_ _ _

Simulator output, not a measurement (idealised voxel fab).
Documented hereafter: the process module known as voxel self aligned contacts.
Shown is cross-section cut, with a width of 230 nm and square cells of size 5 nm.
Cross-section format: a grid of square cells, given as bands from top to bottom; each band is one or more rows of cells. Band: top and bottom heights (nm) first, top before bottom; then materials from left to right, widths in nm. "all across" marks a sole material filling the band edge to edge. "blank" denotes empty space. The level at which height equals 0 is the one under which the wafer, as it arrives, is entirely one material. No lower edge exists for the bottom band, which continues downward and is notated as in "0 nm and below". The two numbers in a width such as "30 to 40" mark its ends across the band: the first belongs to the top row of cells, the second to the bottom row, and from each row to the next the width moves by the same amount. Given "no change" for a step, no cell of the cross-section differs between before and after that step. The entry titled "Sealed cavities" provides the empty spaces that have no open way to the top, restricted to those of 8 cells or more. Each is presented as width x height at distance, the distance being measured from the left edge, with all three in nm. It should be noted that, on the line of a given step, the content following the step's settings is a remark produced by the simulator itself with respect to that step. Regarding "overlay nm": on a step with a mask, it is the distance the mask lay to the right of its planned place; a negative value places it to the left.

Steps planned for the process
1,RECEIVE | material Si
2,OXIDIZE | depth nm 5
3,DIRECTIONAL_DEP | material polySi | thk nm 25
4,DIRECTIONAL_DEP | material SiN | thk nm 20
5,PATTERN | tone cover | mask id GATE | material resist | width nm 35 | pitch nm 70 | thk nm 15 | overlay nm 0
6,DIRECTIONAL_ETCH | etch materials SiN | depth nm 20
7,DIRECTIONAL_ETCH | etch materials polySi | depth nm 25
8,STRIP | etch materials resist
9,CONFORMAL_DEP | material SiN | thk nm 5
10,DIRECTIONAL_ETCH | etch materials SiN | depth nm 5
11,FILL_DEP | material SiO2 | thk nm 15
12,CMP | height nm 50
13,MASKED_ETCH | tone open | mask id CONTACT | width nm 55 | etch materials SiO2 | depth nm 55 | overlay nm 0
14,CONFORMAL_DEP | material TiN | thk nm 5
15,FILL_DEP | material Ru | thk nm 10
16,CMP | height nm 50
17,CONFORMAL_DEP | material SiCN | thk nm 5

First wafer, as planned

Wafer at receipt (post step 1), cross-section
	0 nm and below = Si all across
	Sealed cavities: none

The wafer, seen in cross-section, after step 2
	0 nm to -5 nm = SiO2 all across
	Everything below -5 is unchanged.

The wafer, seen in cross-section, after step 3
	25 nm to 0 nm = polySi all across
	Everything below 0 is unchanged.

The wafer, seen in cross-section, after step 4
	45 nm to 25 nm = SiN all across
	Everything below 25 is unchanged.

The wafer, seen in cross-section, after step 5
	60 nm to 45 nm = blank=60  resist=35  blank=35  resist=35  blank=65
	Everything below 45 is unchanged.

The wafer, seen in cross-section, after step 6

_ _ _

→ **WORK INSTRUCTION**
Set down exactly the lines that begin the records and continue through the line bearing "12,CMP | height nm 50"; include both ends.

→ **RESULT**
Simulator output, not a measurement (idealised voxel fab).
Documented hereafter: the process module known as voxel self aligned contacts.
Shown is cross-section cut, with a width of 230 nm and square cells of size 5 nm.
Cross-section format: a grid of square cells, given as bands from top to bottom; each band is one or more rows of cells. Band: top and bottom heights (nm) first, top before bottom; then materials from left to right, widths in nm. "all across" marks a sole material filling the band edge to edge. "blank" denotes empty space. The level at which height equals 0 is the one under which the wafer, as it arrives, is entirely one material. No lower edge exists for the bottom band, which continues downward and is notated as in "0 nm and below". The two numbers in a width such as "30 to 40" mark its ends across the band: the first belongs to the top row of cells, the second to the bottom row, and from each row to the next the width moves by the same amount. Given "no change" for a step, no cell of the cross-section differs between before and after that step. The entry titled "Sealed cavities" provides the empty spaces that have no open way to the top, restricted to those of 8 cells or more. Each is presented as width x height at distance, the distance being measured from the left edge, with all three in nm. It should be noted that, on the line of a given step, the content following the step's settings is a remark produced by the simulator itself with respect to that step. Regarding "overlay nm": on a step with a mask, it is the distance the mask lay to the right of its planned place; a negative value places it to the left.

Steps planned for the process
1,RECEIVE | material Si
2,OXIDIZE | depth nm 5
3,DIRECTIONAL_DEP | material polySi | thk nm 25
4,DIRECTIONAL_DEP | material SiN | thk nm 20
5,PATTERN | tone cover | mask id GATE | material resist | width nm 35 | pitch nm 70 | thk nm 15 | overlay nm 0
6,DIRECTIONAL_ETCH | etch materials SiN | depth nm 20
7,DIRECTIONAL_ETCH | etch materials polySi | depth nm 25
8,STRIP | etch materials resist
9,CONFORMAL_DEP | material SiN | thk nm 5
10,DIRECTIONAL_ETCH | etch materials SiN | depth nm 5
11,FILL_DEP | material SiO2 | thk nm 15
12,CMP | height nm 50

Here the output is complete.